*GIVEN INFORMATION*
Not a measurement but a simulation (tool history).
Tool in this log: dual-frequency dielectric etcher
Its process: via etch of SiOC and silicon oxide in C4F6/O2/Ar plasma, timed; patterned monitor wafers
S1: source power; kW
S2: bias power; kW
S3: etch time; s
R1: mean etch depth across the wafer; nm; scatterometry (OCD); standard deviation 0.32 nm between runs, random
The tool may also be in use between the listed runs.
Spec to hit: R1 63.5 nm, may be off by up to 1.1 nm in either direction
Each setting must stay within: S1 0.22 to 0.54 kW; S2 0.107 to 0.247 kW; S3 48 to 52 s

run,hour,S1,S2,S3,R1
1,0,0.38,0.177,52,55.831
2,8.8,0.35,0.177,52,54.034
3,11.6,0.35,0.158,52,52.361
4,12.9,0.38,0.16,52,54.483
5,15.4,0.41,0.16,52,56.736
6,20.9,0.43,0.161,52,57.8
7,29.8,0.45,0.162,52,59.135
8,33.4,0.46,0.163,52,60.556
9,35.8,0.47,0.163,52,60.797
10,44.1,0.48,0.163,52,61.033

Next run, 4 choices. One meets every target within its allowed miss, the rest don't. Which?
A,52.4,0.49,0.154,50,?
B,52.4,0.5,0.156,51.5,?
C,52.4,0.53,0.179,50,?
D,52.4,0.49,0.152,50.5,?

*ASSIGNMENT*
Your answer must be the lines from the first line of the entries above through the line that contains "Spec to hit: R1", written out exactly.

*TASK ANSWER*
Not a measurement but a simulation (tool history).
Tool in this log: dual-frequency dielectric etcher
Its process: via etch of SiOC and silicon oxide in C4F6/O2/Ar plasma, timed; patterned monitor wafers
S1: source power; kW
S2: bias power; kW
S3: etch time; s
R1: mean etch depth across the wafer; nm; scatterometry (OCD); standard deviation 0.32 nm between runs, random
The tool may also be in use between the listed runs.
Spec to hit: R1 63.5 nm, may be off by up to 1.1 nm in either direction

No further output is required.